= EXERCISE DATA =
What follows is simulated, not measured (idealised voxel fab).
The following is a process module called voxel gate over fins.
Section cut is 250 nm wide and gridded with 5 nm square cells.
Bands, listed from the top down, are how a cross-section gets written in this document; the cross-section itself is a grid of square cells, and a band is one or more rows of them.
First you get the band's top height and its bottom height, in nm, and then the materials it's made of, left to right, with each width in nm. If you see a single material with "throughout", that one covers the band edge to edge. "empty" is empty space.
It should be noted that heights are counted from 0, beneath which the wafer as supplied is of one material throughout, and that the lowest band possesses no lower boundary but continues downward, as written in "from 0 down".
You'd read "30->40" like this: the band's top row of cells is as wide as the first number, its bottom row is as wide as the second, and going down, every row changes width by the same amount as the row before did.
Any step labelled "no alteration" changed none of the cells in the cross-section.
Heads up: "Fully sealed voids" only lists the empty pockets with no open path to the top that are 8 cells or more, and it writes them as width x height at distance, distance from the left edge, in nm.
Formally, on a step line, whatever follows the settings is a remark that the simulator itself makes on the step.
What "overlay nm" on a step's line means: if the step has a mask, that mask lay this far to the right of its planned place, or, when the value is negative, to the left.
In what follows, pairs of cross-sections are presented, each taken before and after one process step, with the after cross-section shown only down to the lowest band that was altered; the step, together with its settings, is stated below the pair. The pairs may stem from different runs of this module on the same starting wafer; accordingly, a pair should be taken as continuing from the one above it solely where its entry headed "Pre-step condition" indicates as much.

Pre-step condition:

= WORK ITEM =
Using the listing above, return word for word each line from the one that has "Formally, on a" through the one that has "to the left.", and no line outside that range.

= SOLUTION =
Formally, on a step line, whatever follows the settings is a remark that the simulator itself makes on the step.
What "overlay nm" on a step's line means: if the step has a mask, that mask lay this far to the right of its planned place, or, when the value is negative, to the left.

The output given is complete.